##########

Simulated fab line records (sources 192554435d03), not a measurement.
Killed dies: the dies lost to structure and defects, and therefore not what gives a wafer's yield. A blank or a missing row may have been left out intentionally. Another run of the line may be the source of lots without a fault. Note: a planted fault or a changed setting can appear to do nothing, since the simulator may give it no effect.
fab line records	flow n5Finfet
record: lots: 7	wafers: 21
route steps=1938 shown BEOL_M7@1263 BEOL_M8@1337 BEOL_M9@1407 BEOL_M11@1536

##########

EXERCISE — Copy out each record exactly as given, omitting none.

RESPONSE —
Simulated fab line records (sources 192554435d03), not a measurement.
Killed dies: the dies lost to structure and defects, and therefore not what gives a wafer's yield. A blank or a missing row may have been left out intentionally. Another run of the line may be the source of lots without a fault. Note: a planted fault or a changed setting can appear to do nothing, since the simulator may give it no effect.
fab line records	flow n5Finfet
record: lots: 7	wafers: 21
route steps=1938 shown BEOL_M7@1263 BEOL_M8@1337 BEOL_M9@1407 BEOL_M11@1536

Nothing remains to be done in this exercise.